• **TASK ITEM**
When the line containing "Each band's line" is reached, include it and end there; set down verbatim every line before it, starting at the top of the records.

• **EXCERPTED RECORDS**
--------------------

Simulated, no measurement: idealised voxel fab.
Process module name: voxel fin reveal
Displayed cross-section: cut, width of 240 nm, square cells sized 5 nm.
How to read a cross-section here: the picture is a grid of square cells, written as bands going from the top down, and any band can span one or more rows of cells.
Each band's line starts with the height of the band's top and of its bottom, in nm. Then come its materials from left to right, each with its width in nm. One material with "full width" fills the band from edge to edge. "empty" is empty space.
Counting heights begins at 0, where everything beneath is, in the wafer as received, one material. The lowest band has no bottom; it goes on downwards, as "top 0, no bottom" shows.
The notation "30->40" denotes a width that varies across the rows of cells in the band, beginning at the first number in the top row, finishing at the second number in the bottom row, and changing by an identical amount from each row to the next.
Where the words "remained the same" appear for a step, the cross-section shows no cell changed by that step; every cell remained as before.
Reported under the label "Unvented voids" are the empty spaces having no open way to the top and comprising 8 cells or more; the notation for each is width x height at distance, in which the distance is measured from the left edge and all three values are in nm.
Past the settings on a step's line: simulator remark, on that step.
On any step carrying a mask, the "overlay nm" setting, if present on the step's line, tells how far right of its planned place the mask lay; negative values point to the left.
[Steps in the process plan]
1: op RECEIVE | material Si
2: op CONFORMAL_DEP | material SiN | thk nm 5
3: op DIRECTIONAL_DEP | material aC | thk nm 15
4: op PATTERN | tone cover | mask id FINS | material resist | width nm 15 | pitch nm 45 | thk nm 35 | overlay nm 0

--------------------

• **YOUR SOLUTION**
Simulated, no measurement: idealised voxel fab.
Process module name: voxel fin reveal
Displayed cross-section: cut, width of 240 nm, square cells sized 5 nm.
How to read a cross-section here: the picture is a grid of square cells, written as bands going from the top down, and any band can span one or more rows of cells.
Each band's line starts with the height of the band's top and of its bottom, in nm. Then come its materials from left to right, each with its width in nm. One material with "full width" fills the band from edge to edge. "empty" is empty space.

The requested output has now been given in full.